────────
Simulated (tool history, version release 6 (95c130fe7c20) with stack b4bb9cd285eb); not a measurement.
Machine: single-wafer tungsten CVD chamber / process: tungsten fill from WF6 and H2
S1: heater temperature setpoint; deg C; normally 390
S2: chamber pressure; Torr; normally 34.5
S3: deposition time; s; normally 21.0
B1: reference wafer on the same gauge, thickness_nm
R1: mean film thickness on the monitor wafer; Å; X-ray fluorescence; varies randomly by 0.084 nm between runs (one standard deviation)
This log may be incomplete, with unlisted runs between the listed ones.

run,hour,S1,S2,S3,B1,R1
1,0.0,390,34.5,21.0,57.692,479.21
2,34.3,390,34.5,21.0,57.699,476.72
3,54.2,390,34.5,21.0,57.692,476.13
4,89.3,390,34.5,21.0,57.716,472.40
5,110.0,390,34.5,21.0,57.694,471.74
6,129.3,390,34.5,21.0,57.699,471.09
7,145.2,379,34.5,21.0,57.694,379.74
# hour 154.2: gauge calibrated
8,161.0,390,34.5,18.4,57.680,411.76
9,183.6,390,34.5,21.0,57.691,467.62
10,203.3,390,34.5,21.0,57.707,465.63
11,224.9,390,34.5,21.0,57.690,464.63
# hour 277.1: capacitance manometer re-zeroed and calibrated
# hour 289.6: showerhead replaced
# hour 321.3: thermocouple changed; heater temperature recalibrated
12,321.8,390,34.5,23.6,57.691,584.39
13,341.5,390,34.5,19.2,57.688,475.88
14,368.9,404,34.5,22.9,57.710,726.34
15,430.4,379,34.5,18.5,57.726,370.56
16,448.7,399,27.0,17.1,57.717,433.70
────────

Work order.
Generate a verbatim printout of all the entries.

Reply.
Simulated (tool history, version release 6 (95c130fe7c20) with stack b4bb9cd285eb); not a measurement.
Machine: single-wafer tungsten CVD chamber / process: tungsten fill from WF6 and H2
S1: heater temperature setpoint; deg C; normally 390
S2: chamber pressure; Torr; normally 34.5
S3: deposition time; s; normally 21.0
B1: reference wafer on the same gauge, thickness_nm
R1: mean film thickness on the monitor wafer; Å; X-ray fluorescence; varies randomly by 0.084 nm between runs (one standard deviation)
This log may be incomplete, with unlisted runs between the listed ones.

run,hour,S1,S2,S3,B1,R1
1,0.0,390,34.5,21.0,57.692,479.21
2,34.3,390,34.5,21.0,57.699,476.72
3,54.2,390,34.5,21.0,57.692,476.13
4,89.3,390,34.5,21.0,57.716,472.40
5,110.0,390,34.5,21.0,57.694,471.74
6,129.3,390,34.5,21.0,57.699,471.09
7,145.2,379,34.5,21.0,57.694,379.74
# hour 154.2: gauge calibrated
8,161.0,390,34.5,18.4,57.680,411.76
9,183.6,390,34.5,21.0,57.691,467.62
10,203.3,390,34.5,21.0,57.707,465.63
11,224.9,390,34.5,21.0,57.690,464.63
# hour 277.1: capacitance manometer re-zeroed and calibrated
# hour 289.6: showerhead replaced
# hour 321.3: thermocouple changed; heater temperature recalibrated
12,321.8,390,34.5,23.6,57.691,584.39
13,341.5,390,34.5,19.2,57.688,475.88
14,368.9,404,34.5,22.9,57.710,726.34
15,430.4,379,34.5,18.5,57.726,370.56
16,448.7,399,27.0,17.1,57.717,433.70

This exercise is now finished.